| Listed entries |
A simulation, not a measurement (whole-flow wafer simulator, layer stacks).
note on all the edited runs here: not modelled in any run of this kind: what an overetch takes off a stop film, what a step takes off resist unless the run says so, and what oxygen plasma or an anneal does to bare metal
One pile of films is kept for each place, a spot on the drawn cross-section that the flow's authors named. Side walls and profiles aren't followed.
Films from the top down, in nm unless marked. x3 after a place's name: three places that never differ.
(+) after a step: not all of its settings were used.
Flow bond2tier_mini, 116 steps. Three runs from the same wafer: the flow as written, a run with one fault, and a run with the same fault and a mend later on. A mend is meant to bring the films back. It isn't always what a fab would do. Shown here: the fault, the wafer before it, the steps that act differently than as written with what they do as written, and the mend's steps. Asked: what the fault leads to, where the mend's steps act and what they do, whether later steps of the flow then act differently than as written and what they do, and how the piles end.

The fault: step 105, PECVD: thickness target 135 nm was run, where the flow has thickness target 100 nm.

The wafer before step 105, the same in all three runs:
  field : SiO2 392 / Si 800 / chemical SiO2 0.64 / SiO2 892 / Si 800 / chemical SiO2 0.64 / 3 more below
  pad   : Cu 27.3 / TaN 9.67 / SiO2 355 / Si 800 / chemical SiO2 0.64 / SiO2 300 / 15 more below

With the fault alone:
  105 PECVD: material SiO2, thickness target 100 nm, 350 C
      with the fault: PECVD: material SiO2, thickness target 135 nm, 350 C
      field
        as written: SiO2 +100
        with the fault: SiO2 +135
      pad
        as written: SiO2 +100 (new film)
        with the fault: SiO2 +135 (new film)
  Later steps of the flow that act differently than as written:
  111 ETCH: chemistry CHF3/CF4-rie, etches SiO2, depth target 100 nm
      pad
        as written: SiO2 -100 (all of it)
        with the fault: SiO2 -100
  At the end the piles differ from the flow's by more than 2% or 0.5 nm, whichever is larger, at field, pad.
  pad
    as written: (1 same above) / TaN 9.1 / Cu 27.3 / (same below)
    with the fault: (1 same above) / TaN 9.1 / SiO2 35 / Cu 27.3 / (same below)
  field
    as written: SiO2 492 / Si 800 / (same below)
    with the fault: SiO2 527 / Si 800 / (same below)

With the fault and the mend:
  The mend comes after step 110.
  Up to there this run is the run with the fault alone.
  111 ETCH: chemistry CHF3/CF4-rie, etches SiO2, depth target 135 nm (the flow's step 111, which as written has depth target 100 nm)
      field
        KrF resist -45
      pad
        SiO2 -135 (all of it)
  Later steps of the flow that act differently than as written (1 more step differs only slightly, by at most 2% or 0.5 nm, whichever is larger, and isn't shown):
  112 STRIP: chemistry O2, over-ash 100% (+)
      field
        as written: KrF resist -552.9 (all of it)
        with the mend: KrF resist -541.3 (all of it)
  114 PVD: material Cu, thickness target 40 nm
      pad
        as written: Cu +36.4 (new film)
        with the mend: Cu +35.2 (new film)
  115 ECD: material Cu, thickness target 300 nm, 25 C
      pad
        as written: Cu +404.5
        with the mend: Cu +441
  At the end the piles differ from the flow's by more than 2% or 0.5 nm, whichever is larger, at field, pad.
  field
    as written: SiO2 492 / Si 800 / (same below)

| Work request |
Starting at the first line of the records, print each line exactly, stopping after the line that contains "(+) after a".

| Answer area |
A simulation, not a measurement (whole-flow wafer simulator, layer stacks).
note on all the edited runs here: not modelled in any run of this kind: what an overetch takes off a stop film, what a step takes off resist unless the run says so, and what oxygen plasma or an anneal does to bare metal
One pile of films is kept for each place, a spot on the drawn cross-section that the flow's authors named. Side walls and profiles aren't followed.
Films from the top down, in nm unless marked. x3 after a place's name: three places that never differ.
(+) after a step: not all of its settings were used.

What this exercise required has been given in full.